*DATA PROVIDED:*
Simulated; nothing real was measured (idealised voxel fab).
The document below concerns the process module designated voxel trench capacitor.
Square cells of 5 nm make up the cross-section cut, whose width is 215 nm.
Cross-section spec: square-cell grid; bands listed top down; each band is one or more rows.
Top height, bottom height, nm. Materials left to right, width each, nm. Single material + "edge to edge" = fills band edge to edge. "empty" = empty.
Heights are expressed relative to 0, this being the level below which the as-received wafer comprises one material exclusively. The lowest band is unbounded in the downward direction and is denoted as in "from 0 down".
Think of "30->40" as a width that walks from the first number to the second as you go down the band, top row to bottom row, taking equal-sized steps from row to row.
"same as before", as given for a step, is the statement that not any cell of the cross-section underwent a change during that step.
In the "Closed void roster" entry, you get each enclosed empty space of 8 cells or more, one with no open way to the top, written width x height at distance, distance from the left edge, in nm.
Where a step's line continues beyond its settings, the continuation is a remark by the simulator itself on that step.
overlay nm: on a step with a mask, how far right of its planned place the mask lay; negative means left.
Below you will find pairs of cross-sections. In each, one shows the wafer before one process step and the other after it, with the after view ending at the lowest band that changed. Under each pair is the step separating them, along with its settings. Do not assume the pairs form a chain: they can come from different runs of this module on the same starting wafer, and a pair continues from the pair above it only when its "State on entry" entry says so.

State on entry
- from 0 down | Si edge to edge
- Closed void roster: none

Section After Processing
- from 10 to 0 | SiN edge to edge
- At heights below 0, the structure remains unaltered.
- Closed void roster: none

*TASK ITEM:*
Print every line of the records above without a single difference.

*EXERCISE RESPONSE:*
Simulated; nothing real was measured (idealised voxel fab).
The document below concerns the process module designated voxel trench capacitor.
Square cells of 5 nm make up the cross-section cut, whose width is 215 nm.
Cross-section spec: square-cell grid; bands listed top down; each band is one or more rows.
Top height, bottom height, nm. Materials left to right, width each, nm. Single material + "edge to edge" = fills band edge to edge. "empty" = empty.
Heights are expressed relative to 0, this being the level below which the as-received wafer comprises one material exclusively. The lowest band is unbounded in the downward direction and is denoted as in "from 0 down".
Think of "30->40" as a width that walks from the first number to the second as you go down the band, top row to bottom row, taking equal-sized steps from row to row.
"same as before", as given for a step, is the statement that not any cell of the cross-section underwent a change during that step.
In the "Closed void roster" entry, you get each enclosed empty space of 8 cells or more, one with no open way to the top, written width x height at distance, distance from the left edge, in nm.
Where a step's line continues beyond its settings, the continuation is a remark by the simulator itself on that step.
overlay nm: on a step with a mask, how far right of its planned place the mask lay; negative means left.
Below you will find pairs of cross-sections. In each, one shows the wafer before one process step and the other after it, with the after view ending at the lowest band that changed. Under each pair is the step separating them, along with its settings. Do not assume the pairs form a chain: they can come from different runs of this module on the same starting wafer, and a pair continues from the pair above it only when its "State on entry" entry says so.

State on entry
- from 0 down | Si edge to edge
- Closed void roster: none

Section After Processing
- from 10 to 0 | SiN edge to edge
- At heights below 0, the structure remains unaltered.
- Closed void roster: none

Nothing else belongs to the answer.